===============
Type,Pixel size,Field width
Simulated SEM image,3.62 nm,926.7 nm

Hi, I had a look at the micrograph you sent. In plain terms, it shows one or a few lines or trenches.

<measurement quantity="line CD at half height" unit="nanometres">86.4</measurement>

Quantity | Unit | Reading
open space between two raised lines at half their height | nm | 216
===============

- Exercise
Return the listing above in its entirety, word for word.

- Your solution
Type,Pixel size,Field width
Simulated SEM image,3.62 nm,926.7 nm

Hi, I had a look at the micrograph you sent. In plain terms, it shows one or a few lines or trenches.

<measurement quantity="line CD at half height" unit="nanometres">86.4</measurement>

Quantity | Unit | Reading
open space between two raised lines at half their height | nm | 216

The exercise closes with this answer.